[Work item]
Could you retype all of the data below exactly as given?

------------------------------------

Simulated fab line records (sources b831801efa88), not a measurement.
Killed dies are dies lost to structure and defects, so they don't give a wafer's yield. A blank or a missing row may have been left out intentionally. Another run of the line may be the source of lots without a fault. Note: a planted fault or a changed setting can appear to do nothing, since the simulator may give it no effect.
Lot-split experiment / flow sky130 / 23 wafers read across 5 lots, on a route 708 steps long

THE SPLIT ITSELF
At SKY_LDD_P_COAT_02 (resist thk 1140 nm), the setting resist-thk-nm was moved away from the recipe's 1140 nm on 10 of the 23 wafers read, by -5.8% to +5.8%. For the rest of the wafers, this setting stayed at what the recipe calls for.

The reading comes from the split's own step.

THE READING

------------------------------------

[Written answer]
Simulated fab line records (sources b831801efa88), not a measurement.
Killed dies are dies lost to structure and defects, so they don't give a wafer's yield. A blank or a missing row may have been left out intentionally. Another run of the line may be the source of lots without a fault. Note: a planted fault or a changed setting can appear to do nothing, since the simulator may give it no effect.
Lot-split experiment / flow sky130 / 23 wafers read across 5 lots, on a route 708 steps long

THE SPLIT ITSELF
At SKY_LDD_P_COAT_02 (resist thk 1140 nm), the setting resist-thk-nm was moved away from the recipe's 1140 nm on 10 of the 23 wafers read, by -5.8% to +5.8%. For the rest of the wafers, this setting stayed at what the recipe calls for.

The reading comes from the split's own step.

THE READING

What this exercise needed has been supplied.